ACTION ITEM
Beneath this line is the data. Output exactly the lines from the line with "the step between: op CONFORMAL_DEP" to the line with "80 to 65: air", both ends included, and nothing more.

EXTRACTED INFORMATION
........

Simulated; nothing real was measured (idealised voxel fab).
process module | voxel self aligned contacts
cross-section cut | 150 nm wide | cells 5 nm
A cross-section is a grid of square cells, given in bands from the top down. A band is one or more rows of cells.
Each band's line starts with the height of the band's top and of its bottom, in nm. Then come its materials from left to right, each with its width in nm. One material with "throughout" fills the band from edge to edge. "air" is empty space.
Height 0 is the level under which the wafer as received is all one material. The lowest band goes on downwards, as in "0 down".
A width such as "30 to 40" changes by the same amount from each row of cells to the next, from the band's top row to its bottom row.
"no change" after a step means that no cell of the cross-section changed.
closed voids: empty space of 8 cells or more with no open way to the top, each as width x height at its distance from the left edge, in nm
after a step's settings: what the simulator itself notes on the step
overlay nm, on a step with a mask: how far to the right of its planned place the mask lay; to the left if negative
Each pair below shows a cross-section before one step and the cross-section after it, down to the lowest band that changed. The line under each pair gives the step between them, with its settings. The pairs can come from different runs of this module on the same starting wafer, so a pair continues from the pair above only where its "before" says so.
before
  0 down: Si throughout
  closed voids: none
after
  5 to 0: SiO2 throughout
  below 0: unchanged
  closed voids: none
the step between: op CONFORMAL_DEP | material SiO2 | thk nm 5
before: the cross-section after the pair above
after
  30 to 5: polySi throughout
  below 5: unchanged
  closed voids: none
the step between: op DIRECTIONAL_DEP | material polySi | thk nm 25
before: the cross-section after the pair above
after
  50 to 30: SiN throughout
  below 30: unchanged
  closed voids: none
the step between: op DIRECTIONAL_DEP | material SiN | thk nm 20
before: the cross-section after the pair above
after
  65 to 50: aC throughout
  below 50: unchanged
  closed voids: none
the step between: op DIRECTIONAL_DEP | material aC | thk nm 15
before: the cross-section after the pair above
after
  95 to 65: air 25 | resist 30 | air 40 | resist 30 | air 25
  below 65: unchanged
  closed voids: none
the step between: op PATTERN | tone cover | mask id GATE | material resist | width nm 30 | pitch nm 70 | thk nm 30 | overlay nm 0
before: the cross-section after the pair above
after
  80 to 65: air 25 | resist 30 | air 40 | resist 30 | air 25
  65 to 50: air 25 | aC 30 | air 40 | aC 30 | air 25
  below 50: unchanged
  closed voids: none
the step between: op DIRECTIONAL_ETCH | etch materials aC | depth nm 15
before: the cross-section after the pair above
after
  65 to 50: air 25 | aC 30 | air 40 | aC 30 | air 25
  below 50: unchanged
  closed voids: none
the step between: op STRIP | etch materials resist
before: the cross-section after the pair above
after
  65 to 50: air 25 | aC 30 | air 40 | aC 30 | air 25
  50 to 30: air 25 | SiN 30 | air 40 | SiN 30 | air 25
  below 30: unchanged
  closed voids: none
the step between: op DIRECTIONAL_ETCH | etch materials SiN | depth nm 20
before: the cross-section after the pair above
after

........

REPLY
the step between: op CONFORMAL_DEP | material SiO2 | thk nm 5
before: the cross-section after the pair above
after
  30 to 5: polySi throughout
  below 5: unchanged
  closed voids: none
the step between: op DIRECTIONAL_DEP | material polySi | thk nm 25
before: the cross-section after the pair above
after
  50 to 30: SiN throughout
  below 30: unchanged
  closed voids: none
the step between: op DIRECTIONAL_DEP | material SiN | thk nm 20
before: the cross-section after the pair above
after
  65 to 50: aC throughout
  below 50: unchanged
  closed voids: none
the step between: op DIRECTIONAL_DEP | material aC | thk nm 15
before: the cross-section after the pair above
after
  95 to 65: air 25 | resist 30 | air 40 | resist 30 | air 25
  below 65: unchanged
  closed voids: none
the step between: op PATTERN | tone cover | mask id GATE | material resist | width nm 30 | pitch nm 70 | thk nm 30 | overlay nm 0
before: the cross-section after the pair above
after
  80 to 65: air 25 | resist 30 | air 40 | resist 30 | air 25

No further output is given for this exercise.